* [Exercise] Begin at the first line of the records below and, please, give each line again exactly until the line with "[LOCOS STACK]" is included.

=-=-=-=-=
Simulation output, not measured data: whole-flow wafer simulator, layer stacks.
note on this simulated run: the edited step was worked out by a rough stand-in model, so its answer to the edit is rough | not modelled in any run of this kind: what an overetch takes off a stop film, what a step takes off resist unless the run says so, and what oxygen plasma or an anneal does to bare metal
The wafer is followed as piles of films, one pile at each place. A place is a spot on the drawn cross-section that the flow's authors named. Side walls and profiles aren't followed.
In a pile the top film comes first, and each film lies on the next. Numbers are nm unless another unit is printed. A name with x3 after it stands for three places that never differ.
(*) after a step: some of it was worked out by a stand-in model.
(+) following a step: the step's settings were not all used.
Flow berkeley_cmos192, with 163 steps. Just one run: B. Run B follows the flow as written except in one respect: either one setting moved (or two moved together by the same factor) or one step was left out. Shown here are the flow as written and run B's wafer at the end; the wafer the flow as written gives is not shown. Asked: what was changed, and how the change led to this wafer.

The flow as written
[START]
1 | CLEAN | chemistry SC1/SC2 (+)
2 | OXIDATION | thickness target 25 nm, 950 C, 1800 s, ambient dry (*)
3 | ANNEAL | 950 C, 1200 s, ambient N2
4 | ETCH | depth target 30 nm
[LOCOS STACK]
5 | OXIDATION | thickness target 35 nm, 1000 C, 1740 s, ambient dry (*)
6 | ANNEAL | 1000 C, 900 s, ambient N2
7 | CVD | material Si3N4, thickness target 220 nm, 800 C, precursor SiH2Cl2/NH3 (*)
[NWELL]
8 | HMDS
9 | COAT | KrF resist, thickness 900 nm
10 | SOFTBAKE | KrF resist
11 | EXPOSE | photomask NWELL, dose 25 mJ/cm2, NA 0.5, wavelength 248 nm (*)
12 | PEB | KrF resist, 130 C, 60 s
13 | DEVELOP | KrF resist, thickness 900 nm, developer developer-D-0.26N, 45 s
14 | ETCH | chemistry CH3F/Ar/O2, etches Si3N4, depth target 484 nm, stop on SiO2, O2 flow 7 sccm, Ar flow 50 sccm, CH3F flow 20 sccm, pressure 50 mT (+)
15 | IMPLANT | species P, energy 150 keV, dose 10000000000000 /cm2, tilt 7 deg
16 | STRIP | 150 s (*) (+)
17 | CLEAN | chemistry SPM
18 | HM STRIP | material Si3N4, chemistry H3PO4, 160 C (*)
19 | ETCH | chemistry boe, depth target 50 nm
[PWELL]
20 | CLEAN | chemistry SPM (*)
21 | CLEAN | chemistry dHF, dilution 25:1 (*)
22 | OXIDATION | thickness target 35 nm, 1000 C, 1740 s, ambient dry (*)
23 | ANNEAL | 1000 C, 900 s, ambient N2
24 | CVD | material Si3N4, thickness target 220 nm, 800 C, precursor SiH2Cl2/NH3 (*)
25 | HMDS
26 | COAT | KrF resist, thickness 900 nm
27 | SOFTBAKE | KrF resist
=-=-=-=-=

* [Exercise answer]
Simulation output, not measured data: whole-flow wafer simulator, layer stacks.
note on this simulated run: the edited step was worked out by a rough stand-in model, so its answer to the edit is rough | not modelled in any run of this kind: what an overetch takes off a stop film, what a step takes off resist unless the run says so, and what oxygen plasma or an anneal does to bare metal
The wafer is followed as piles of films, one pile at each place. A place is a spot on the drawn cross-section that the flow's authors named. Side walls and profiles aren't followed.
In a pile the top film comes first, and each film lies on the next. Numbers are nm unless another unit is printed. A name with x3 after it stands for three places that never differ.
(*) after a step: some of it was worked out by a stand-in model.
(+) following a step: the step's settings were not all used.
Flow berkeley_cmos192, with 163 steps. Just one run: B. Run B follows the flow as written except in one respect: either one setting moved (or two moved together by the same factor) or one step was left out. Shown here are the flow as written and run B's wafer at the end; the wafer the flow as written gives is not shown. Asked: what was changed, and how the change led to this wafer.

The flow as written
[START]
1 | CLEAN | chemistry SC1/SC2 (+)
2 | OXIDATION | thickness target 25 nm, 950 C, 1800 s, ambient dry (*)
3 | ANNEAL | 950 C, 1200 s, ambient N2
4 | ETCH | depth target 30 nm
[LOCOS STACK]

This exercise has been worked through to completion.